◆ **Information supplied**
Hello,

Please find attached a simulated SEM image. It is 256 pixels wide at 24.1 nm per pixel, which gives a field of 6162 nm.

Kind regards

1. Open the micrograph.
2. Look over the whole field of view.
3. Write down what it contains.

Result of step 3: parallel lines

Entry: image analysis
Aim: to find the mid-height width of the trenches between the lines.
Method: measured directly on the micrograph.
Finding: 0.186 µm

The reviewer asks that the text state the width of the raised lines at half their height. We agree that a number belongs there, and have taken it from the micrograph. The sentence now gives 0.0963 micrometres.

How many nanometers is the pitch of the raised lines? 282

◆ **Assignment**
Starting with the first line of the listing above, copy each line exactly until you have copied the line containing "The reviewer asks". Stop there.

◆ **Exercise output**
Hello,

Please find attached a simulated SEM image. It is 256 pixels wide at 24.1 nm per pixel, which gives a field of 6162 nm.

Kind regards

1. Open the micrograph.
2. Look over the whole field of view.
3. Write down what it contains.

Result of step 3: parallel lines

Entry: image analysis
Aim: to find the mid-height width of the trenches between the lines.
Method: measured directly on the micrograph.
Finding: 0.186 µm

The reviewer asks that the text state the width of the raised lines at half their height. We agree that a number belongs there, and have taken it from the micrograph. The sentence now gives 0.0963 micrometres.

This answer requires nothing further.